Go through the entries below from the first line and transcribe each one exactly, ending with the line that contains "run 13 hour=712.7".

-- -- --

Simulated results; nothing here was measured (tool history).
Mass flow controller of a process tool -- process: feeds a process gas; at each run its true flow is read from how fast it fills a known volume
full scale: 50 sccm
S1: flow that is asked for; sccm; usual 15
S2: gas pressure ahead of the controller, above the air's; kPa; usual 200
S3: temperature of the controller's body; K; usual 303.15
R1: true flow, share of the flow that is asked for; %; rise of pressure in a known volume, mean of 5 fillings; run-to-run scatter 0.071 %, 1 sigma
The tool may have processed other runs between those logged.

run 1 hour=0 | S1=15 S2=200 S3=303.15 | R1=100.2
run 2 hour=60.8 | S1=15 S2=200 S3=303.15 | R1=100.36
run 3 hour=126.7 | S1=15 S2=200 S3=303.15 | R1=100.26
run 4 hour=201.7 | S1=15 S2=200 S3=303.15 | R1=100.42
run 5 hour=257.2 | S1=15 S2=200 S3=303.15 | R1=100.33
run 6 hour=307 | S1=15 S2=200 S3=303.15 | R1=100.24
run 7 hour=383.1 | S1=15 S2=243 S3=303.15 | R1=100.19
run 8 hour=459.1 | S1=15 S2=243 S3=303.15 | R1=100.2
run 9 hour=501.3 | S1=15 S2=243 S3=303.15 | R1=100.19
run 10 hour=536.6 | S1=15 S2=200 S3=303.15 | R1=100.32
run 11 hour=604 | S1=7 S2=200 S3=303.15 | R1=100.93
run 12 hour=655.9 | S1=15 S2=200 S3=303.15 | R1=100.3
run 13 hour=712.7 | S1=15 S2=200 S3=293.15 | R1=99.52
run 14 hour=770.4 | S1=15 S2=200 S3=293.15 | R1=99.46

-- -- --

YOUR RESPONSE:
Simulated results; nothing here was measured (tool history).
Mass flow controller of a process tool -- process: feeds a process gas; at each run its true flow is read from how fast it fills a known volume
full scale: 50 sccm
S1: flow that is asked for; sccm; usual 15
S2: gas pressure ahead of the controller, above the air's; kPa; usual 200
S3: temperature of the controller's body; K; usual 303.15
R1: true flow, share of the flow that is asked for; %; rise of pressure in a known volume, mean of 5 fillings; run-to-run scatter 0.071 %, 1 sigma
The tool may have processed other runs between those logged.

run 1 hour=0 | S1=15 S2=200 S3=303.15 | R1=100.2
run 2 hour=60.8 | S1=15 S2=200 S3=303.15 | R1=100.36
run 3 hour=126.7 | S1=15 S2=200 S3=303.15 | R1=100.26
run 4 hour=201.7 | S1=15 S2=200 S3=303.15 | R1=100.42
run 5 hour=257.2 | S1=15 S2=200 S3=303.15 | R1=100.33
run 6 hour=307 | S1=15 S2=200 S3=303.15 | R1=100.24
run 7 hour=383.1 | S1=15 S2=243 S3=303.15 | R1=100.19
run 8 hour=459.1 | S1=15 S2=243 S3=303.15 | R1=100.2
run 9 hour=501.3 | S1=15 S2=243 S3=303.15 | R1=100.19
run 10 hour=536.6 | S1=15 S2=200 S3=303.15 | R1=100.32
run 11 hour=604 | S1=7 S2=200 S3=303.15 | R1=100.93
run 12 hour=655.9 | S1=15 S2=200 S3=303.15 | R1=100.3
run 13 hour=712.7 | S1=15 S2=200 S3=293.15 | R1=99.52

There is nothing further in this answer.